# Provided material
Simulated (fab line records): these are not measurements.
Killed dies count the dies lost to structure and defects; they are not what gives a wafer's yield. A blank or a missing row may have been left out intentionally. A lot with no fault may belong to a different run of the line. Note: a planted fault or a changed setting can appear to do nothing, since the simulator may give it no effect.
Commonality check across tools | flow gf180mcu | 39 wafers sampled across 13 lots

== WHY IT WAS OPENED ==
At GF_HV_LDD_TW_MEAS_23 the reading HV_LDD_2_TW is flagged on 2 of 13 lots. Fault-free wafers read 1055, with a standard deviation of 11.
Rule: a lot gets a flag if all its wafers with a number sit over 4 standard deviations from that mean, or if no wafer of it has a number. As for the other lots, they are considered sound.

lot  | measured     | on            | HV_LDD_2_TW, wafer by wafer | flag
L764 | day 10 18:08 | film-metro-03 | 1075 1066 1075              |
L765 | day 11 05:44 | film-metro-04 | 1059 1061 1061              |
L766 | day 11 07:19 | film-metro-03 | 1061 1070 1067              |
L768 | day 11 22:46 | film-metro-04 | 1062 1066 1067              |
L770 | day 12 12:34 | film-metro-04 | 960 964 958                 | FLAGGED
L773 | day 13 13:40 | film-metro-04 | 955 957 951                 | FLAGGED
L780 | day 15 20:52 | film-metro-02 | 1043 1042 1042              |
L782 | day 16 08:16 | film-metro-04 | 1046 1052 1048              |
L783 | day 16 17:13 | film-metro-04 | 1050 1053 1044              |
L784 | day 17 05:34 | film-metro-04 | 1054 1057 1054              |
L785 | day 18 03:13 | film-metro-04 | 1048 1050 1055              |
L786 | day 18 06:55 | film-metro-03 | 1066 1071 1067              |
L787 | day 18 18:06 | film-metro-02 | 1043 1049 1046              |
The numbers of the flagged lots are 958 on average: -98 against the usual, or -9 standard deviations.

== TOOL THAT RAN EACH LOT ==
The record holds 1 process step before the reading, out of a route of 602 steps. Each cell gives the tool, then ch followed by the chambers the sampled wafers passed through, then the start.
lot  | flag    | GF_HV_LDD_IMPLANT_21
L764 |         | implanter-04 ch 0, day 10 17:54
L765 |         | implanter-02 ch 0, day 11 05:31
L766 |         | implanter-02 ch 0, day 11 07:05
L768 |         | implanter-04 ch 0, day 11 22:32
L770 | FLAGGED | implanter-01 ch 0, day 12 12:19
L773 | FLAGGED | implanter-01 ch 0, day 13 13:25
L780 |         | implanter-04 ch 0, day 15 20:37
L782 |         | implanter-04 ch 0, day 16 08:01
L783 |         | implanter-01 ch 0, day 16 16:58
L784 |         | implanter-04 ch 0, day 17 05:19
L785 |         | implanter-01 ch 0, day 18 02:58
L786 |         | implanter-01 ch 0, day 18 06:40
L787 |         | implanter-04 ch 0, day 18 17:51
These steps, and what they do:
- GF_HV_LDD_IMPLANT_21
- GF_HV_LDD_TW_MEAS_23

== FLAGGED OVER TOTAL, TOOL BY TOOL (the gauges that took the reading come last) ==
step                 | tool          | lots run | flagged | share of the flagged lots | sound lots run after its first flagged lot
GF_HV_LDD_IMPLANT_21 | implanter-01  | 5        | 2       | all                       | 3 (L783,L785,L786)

# Exercise
Leave out every line above except those from the line with "day 18 17:51" up to and including the line with "first flagged lot", and copy those exactly.

# Answer space
L787 |         | implanter-04 ch 0, day 18 17:51
These steps, and what they do:
- GF_HV_LDD_IMPLANT_21
- GF_HV_LDD_TW_MEAS_23

== FLAGGED OVER TOTAL, TOOL BY TOOL (the gauges that took the reading come last) ==
step                 | tool          | lots run | flagged | share of the flagged lots | sound lots run after its first flagged lot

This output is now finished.